• **Brief**:
Exact reproduction required: the lines below from the line with "field_pw : Si 674.67 um / SiO2 172.2" to the line with "With only the", both ends included, and no others.

• **Provided information**:
══════════════════════════════

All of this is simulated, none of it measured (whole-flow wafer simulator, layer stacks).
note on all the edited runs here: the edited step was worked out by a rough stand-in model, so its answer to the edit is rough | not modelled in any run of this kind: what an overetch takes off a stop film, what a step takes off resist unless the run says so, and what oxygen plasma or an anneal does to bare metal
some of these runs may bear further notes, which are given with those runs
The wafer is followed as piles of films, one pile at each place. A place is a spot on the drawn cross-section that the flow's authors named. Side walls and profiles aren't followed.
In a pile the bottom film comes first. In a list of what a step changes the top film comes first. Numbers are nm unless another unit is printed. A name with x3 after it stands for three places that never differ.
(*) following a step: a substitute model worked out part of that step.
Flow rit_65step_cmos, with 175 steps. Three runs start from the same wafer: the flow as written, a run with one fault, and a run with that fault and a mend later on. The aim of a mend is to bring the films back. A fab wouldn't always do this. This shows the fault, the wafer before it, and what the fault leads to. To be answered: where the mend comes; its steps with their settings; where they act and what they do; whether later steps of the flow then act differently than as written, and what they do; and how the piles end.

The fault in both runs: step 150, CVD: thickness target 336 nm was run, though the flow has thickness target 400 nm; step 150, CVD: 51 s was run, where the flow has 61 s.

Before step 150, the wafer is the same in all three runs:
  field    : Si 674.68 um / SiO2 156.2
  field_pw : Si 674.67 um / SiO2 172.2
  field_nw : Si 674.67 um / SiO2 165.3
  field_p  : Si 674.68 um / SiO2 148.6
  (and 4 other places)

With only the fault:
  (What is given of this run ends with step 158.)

══════════════════════════════

• **Exercise output**:
  field_pw : Si 674.67 um / SiO2 172.2
  field_nw : Si 674.67 um / SiO2 165.3
  field_p  : Si 674.68 um / SiO2 148.6
  (and 4 other places)

With only the fault:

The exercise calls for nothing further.